§ **Work item**
Please repeat only the stretch of records running from the first line through the line that contains "it is in nm.".

§ **Given entries**
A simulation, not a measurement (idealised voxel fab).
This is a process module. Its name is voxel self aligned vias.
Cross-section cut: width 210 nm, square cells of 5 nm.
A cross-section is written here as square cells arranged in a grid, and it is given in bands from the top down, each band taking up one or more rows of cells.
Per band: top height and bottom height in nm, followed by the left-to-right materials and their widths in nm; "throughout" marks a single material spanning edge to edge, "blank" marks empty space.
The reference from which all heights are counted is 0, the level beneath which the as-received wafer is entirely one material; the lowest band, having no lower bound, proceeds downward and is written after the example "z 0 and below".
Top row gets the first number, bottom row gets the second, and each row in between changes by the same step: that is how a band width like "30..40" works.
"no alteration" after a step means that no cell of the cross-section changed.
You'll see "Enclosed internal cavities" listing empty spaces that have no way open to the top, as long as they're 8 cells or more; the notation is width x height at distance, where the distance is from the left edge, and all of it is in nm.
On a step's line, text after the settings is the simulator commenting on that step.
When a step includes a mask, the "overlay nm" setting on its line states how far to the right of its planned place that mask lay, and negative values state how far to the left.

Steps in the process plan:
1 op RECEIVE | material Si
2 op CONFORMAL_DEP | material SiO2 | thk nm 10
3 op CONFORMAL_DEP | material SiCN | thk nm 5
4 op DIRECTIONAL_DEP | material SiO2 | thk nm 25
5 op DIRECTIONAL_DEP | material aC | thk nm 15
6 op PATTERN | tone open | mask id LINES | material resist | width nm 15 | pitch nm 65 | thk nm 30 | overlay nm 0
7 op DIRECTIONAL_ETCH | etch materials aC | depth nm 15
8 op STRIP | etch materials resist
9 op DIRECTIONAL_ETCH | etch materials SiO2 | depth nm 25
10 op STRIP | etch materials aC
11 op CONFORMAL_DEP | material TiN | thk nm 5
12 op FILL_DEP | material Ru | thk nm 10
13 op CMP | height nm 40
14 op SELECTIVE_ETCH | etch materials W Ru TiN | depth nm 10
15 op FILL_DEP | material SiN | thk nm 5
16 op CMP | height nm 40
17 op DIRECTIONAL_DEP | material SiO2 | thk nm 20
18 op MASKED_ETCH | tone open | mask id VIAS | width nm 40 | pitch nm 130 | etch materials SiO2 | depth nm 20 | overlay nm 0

§ **Exercise output**
A simulation, not a measurement (idealised voxel fab).
This is a process module. Its name is voxel self aligned vias.
Cross-section cut: width 210 nm, square cells of 5 nm.
A cross-section is written here as square cells arranged in a grid, and it is given in bands from the top down, each band taking up one or more rows of cells.
Per band: top height and bottom height in nm, followed by the left-to-right materials and their widths in nm; "throughout" marks a single material spanning edge to edge, "blank" marks empty space.
The reference from which all heights are counted is 0, the level beneath which the as-received wafer is entirely one material; the lowest band, having no lower bound, proceeds downward and is written after the example "z 0 and below".
Top row gets the first number, bottom row gets the second, and each row in between changes by the same step: that is how a band width like "30..40" works.
"no alteration" after a step means that no cell of the cross-section changed.
You'll see "Enclosed internal cavities" listing empty spaces that have no way open to the top, as long as they're 8 cells or more; the notation is width x height at distance, where the distance is from the left edge, and all of it is in nm.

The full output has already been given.